**Task item:**
Here the job is to return only the lines of the material, exactly, from the first one to the line with "HHHHLLLHHHLLLHHHHLLLHHHLLLHHHHLL".

━━━ Records supplied

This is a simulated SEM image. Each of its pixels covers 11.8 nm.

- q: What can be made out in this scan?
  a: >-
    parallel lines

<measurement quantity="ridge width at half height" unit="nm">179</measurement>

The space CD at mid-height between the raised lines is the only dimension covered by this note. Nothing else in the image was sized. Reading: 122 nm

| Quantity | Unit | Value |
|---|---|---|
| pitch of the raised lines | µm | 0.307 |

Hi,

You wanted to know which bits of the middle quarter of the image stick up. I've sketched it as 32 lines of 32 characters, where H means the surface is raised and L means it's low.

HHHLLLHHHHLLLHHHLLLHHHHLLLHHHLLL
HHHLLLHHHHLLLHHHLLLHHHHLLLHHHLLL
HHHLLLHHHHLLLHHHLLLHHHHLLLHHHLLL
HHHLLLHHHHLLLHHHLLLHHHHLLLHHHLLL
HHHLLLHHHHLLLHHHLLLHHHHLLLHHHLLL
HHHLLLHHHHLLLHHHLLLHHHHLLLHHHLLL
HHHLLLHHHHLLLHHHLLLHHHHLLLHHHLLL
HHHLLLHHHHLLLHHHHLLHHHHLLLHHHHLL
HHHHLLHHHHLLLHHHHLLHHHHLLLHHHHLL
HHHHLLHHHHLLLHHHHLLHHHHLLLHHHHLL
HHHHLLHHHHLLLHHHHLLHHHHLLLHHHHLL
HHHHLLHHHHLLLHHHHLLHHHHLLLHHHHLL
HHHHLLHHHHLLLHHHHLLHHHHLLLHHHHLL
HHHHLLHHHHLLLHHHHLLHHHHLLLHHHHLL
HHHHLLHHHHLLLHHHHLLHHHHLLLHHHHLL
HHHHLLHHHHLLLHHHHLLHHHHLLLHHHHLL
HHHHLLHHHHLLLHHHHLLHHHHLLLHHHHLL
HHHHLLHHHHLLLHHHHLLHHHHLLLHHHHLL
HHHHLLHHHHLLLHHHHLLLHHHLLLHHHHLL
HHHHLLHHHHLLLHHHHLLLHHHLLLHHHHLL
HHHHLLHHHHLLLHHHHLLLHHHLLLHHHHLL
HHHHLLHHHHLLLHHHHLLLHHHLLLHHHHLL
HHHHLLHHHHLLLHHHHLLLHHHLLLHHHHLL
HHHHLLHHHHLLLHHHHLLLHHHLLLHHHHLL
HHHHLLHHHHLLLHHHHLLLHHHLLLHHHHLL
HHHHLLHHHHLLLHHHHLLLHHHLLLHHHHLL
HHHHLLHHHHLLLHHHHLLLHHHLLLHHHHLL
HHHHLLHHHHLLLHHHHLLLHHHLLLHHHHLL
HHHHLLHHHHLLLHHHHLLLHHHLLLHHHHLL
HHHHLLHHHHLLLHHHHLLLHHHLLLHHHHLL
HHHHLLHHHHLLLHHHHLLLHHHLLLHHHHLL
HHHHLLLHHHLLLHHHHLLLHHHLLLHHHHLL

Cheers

━━━━━━

**Written response:**
This is a simulated SEM image. Each of its pixels covers 11.8 nm.

- q: What can be made out in this scan?
  a: >-
    parallel lines

<measurement quantity="ridge width at half height" unit="nm">179</measurement>

The space CD at mid-height between the raised lines is the only dimension covered by this note. Nothing else in the image was sized. Reading: 122 nm

| Quantity | Unit | Value |
|---|---|---|
| pitch of the raised lines | µm | 0.307 |

Hi,

You wanted to know which bits of the middle quarter of the image stick up. I've sketched it as 32 lines of 32 characters, where H means the surface is raised and L means it's low.

HHHLLLHHHHLLLHHHLLLHHHHLLLHHHLLL
HHHLLLHHHHLLLHHHLLLHHHHLLLHHHLLL
HHHLLLHHHHLLLHHHLLLHHHHLLLHHHLLL
HHHLLLHHHHLLLHHHLLLHHHHLLLHHHLLL
HHHLLLHHHHLLLHHHLLLHHHHLLLHHHLLL
HHHLLLHHHHLLLHHHLLLHHHHLLLHHHLLL
HHHLLLHHHHLLLHHHLLLHHHHLLLHHHLLL
HHHLLLHHHHLLLHHHHLLHHHHLLLHHHHLL
HHHHLLHHHHLLLHHHHLLHHHHLLLHHHHLL
HHHHLLHHHHLLLHHHHLLHHHHLLLHHHHLL
HHHHLLHHHHLLLHHHHLLHHHHLLLHHHHLL
HHHHLLHHHHLLLHHHHLLHHHHLLLHHHHLL
HHHHLLHHHHLLLHHHHLLHHHHLLLHHHHLL
HHHHLLHHHHLLLHHHHLLHHHHLLLHHHHLL
HHHHLLHHHHLLLHHHHLLHHHHLLLHHHHLL
HHHHLLHHHHLLLHHHHLLHHHHLLLHHHHLL
HHHHLLHHHHLLLHHHHLLHHHHLLLHHHHLL
HHHHLLHHHHLLLHHHHLLHHHHLLLHHHHLL
HHHHLLHHHHLLLHHHHLLLHHHLLLHHHHLL
HHHHLLHHHHLLLHHHHLLLHHHLLLHHHHLL
HHHHLLHHHHLLLHHHHLLLHHHLLLHHHHLL
HHHHLLHHHHLLLHHHHLLLHHHLLLHHHHLL
HHHHLLHHHHLLLHHHHLLLHHHLLLHHHHLL
HHHHLLHHHHLLLHHHHLLLHHHLLLHHHHLL
HHHHLLHHHHLLLHHHHLLLHHHLLLHHHHLL
HHHHLLHHHHLLLHHHHLLLHHHLLLHHHHLL
HHHHLLHHHHLLLHHHHLLLHHHLLLHHHHLL
HHHHLLHHHHLLLHHHHLLLHHHLLLHHHHLL
HHHHLLHHHHLLLHHHHLLLHHHLLLHHHHLL
HHHHLLHHHHLLLHHHHLLLHHHLLLHHHHLL
HHHHLLHHHHLLLHHHHLLLHHHLLLHHHHLL
HHHHLLLHHHLLLHHHHLLLHHHLLLHHHHLL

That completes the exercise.